Dataset:
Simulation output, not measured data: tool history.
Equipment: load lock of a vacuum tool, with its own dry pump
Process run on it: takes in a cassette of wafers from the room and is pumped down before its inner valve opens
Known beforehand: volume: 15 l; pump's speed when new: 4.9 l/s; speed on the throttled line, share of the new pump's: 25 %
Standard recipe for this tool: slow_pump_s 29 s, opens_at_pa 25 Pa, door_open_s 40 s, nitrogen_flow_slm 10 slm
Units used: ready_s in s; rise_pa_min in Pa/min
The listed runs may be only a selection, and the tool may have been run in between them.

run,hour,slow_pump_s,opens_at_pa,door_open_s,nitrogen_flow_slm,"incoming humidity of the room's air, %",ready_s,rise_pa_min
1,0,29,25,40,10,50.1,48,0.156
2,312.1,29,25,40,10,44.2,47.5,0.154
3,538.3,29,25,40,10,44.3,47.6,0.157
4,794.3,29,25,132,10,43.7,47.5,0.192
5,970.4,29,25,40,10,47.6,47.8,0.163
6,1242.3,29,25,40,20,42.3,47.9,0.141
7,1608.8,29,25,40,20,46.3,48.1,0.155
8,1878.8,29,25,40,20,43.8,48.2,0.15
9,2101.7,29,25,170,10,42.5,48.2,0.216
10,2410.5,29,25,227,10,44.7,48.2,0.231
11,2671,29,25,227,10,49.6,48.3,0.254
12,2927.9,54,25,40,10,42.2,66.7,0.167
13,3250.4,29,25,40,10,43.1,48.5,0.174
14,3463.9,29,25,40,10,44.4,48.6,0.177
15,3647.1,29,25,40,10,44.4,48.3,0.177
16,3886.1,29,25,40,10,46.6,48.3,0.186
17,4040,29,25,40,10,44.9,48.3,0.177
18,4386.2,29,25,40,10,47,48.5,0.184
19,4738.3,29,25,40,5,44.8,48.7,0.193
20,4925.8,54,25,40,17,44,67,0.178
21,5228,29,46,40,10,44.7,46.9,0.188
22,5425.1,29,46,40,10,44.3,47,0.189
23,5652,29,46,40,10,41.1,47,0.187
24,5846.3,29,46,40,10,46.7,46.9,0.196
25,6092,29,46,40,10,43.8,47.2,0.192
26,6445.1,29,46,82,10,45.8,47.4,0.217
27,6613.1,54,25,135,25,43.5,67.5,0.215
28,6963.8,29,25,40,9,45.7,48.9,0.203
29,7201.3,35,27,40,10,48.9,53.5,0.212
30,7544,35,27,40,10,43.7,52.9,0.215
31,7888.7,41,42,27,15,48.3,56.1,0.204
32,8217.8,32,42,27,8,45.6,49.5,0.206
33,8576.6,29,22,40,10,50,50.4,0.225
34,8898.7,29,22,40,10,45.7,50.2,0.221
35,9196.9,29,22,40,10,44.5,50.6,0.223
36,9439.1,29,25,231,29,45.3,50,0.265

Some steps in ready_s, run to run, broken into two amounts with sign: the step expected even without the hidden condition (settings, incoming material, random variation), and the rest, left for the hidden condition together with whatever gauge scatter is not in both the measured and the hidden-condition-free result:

Work order:
Would you copy, word for word, only the lines from the start of the listing to the one that contains "Standard recipe for", both included?

Task solution:
Simulation output, not measured data: tool history.
Equipment: load lock of a vacuum tool, with its own dry pump
Process run on it: takes in a cassette of wafers from the room and is pumped down before its inner valve opens
Known beforehand: volume: 15 l; pump's speed when new: 4.9 l/s; speed on the throttled line, share of the new pump's: 25 %
Standard recipe for this tool: slow_pump_s 29 s, opens_at_pa 25 Pa, door_open_s 40 s, nitrogen_flow_slm 10 slm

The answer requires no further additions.